··· Dataset entries

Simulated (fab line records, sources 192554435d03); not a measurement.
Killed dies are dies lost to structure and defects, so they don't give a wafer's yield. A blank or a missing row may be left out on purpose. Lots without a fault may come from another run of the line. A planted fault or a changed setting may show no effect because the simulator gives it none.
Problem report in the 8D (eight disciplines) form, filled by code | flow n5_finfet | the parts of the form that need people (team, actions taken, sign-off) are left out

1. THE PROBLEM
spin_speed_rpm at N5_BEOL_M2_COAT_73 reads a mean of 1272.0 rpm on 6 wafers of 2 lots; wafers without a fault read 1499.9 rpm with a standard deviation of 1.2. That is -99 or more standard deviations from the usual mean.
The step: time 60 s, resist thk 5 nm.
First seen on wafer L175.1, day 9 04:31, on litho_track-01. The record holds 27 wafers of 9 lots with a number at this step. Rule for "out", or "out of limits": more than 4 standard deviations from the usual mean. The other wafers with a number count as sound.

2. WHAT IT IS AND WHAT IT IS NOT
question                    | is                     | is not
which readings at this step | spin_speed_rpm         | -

······

▶ Action item:
Reproduce the records above exactly, from the first line through the line containing "The step: time 60 s, resist thk 5 nm.", and output nothing else.

▶ Written answer:
Simulated (fab line records, sources 192554435d03); not a measurement.
Killed dies are dies lost to structure and defects, so they don't give a wafer's yield. A blank or a missing row may be left out on purpose. Lots without a fault may come from another run of the line. A planted fault or a changed setting may show no effect because the simulator gives it none.
Problem report in the 8D (eight disciplines) form, filled by code | flow n5_finfet | the parts of the form that need people (team, actions taken, sign-off) are left out

1. THE PROBLEM
spin_speed_rpm at N5_BEOL_M2_COAT_73 reads a mean of 1272.0 rpm on 6 wafers of 2 lots; wafers without a fault read 1499.9 rpm with a standard deviation of 1.2. That is -99 or more standard deviations from the usual mean.
The step: time 60 s, resist thk 5 nm.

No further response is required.